# WORK ORDER
In the data below, find the line that contains "sem_image;area-based diameter of" and the line that contains "Q3. Use the". Copy both, plus every line between them, exactly.

# RAW DATA
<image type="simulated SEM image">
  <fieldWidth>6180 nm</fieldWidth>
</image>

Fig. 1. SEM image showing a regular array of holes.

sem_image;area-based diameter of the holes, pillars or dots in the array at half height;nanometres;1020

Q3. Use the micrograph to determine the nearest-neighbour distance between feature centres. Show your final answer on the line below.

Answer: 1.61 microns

# TASK RESULT
sem_image;area-based diameter of the holes, pillars or dots in the array at half height;nanometres;1020

Q3. Use the micrograph to determine the nearest-neighbour distance between feature centres. Show your final answer on the line below.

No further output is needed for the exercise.